**Assignment:** Each line of the data must be set down again without a single difference.

*** Supplied data

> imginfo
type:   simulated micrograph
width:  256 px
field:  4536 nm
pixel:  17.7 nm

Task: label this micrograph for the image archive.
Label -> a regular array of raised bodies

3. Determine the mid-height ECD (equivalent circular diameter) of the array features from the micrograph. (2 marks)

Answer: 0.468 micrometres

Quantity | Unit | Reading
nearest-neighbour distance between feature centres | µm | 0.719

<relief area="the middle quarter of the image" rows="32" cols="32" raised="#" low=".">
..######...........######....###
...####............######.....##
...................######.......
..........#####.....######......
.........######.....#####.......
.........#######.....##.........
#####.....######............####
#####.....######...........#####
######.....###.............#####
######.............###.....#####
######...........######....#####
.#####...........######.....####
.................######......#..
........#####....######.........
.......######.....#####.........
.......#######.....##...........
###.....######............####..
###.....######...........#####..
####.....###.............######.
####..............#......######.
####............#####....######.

******

**Exercise result:**
> imginfo
type:   simulated micrograph
width:  256 px
field:  4536 nm
pixel:  17.7 nm

Task: label this micrograph for the image archive.
Label -> a regular array of raised bodies

3. Determine the mid-height ECD (equivalent circular diameter) of the array features from the micrograph. (2 marks)

Answer: 0.468 micrometres

Quantity | Unit | Reading
nearest-neighbour distance between feature centres | µm | 0.719

<relief area="the middle quarter of the image" rows="32" cols="32" raised="#" low=".">
..######...........######....###
...####............######.....##
...................######.......
..........#####.....######......
.........######.....#####.......
.........#######.....##.........
#####.....######............####
#####.....######...........#####
######.....###.............#####
######.............###.....#####
######...........######....#####
.#####...........######.....####
.................######......#..
........#####....######.........
.......######.....#####.........
.......#######.....##...........
###.....######............####..
###.....######...........#####..
####.....###.............######.
####..............#......######.
####............#####....######.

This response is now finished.